§ **Given entries**:
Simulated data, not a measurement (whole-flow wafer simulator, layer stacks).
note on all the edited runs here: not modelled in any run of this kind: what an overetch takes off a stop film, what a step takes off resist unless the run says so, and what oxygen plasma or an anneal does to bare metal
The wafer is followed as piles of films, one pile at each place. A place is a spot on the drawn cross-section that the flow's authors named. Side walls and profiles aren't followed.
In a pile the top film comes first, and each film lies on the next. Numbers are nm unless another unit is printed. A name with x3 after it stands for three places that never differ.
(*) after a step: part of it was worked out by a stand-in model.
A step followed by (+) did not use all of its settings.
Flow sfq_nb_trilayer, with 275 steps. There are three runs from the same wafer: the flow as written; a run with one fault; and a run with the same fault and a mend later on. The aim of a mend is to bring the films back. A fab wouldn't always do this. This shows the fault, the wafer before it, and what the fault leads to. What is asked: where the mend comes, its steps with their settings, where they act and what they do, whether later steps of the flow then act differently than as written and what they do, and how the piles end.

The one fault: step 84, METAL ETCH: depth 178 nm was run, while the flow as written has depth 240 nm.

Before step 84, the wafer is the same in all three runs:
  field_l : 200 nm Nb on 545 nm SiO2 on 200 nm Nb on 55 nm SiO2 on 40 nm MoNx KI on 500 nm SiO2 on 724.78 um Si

§ **Work request**:
Reproduce exactly, and only, the lines from the start of the entries through the one that contains "note on all".

§ **Expected answer**:
Simulated data, not a measurement (whole-flow wafer simulator, layer stacks).
note on all the edited runs here: not modelled in any run of this kind: what an overetch takes off a stop film, what a step takes off resist unless the run says so, and what oxygen plasma or an anneal does to bare metal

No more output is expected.